WORK ITEM:
Print out the full listing below, word for word.

======

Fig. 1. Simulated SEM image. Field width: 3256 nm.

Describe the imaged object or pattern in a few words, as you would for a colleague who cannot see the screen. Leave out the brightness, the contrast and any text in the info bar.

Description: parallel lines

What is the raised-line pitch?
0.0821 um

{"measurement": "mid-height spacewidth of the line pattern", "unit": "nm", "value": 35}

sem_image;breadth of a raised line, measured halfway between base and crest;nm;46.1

======

WRITTEN SOLUTION:
Fig. 1. Simulated SEM image. Field width: 3256 nm.

Describe the imaged object or pattern in a few words, as you would for a colleague who cannot see the screen. Leave out the brightness, the contrast and any text in the info bar.

Description: parallel lines

What is the raised-line pitch?
0.0821 um

{"measurement": "mid-height spacewidth of the line pattern", "unit": "nm", "value": 35}

sem_image;breadth of a raised line, measured halfway between base and crest;nm;46.1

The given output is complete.